Exercise: Quote the material below exactly as written, from the first line to the line that holds "Cross-sectional view cut", endpoints included.

Extracted material:
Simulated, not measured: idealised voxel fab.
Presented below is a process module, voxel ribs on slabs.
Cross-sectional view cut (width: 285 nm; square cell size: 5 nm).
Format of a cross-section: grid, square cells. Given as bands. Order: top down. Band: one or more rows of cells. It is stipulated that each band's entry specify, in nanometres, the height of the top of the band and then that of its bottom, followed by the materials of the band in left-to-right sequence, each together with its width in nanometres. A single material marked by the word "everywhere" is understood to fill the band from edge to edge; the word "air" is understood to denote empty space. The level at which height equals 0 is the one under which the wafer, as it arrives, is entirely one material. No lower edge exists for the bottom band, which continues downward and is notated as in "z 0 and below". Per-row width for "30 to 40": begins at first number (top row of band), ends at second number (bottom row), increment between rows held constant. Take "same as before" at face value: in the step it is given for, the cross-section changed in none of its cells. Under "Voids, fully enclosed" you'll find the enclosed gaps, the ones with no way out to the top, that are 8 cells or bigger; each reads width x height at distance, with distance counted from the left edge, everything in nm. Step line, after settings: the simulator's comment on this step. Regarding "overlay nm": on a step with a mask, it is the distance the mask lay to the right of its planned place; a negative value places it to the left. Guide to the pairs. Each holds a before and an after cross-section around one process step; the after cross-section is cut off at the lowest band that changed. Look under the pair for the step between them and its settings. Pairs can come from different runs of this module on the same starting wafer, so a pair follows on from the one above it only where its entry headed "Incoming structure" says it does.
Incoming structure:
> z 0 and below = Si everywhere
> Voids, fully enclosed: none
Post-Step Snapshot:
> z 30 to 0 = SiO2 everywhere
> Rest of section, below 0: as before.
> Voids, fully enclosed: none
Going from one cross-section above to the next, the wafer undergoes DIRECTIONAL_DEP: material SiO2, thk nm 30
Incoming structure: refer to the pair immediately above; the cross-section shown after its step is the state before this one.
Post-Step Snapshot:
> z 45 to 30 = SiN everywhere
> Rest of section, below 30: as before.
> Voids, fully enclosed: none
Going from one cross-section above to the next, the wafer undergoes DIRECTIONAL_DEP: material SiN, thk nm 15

Answer space:
Simulated, not measured: idealised voxel fab.
Presented below is a process module, voxel ribs on slabs.
Cross-sectional view cut (width: 285 nm; square cell size: 5 nm).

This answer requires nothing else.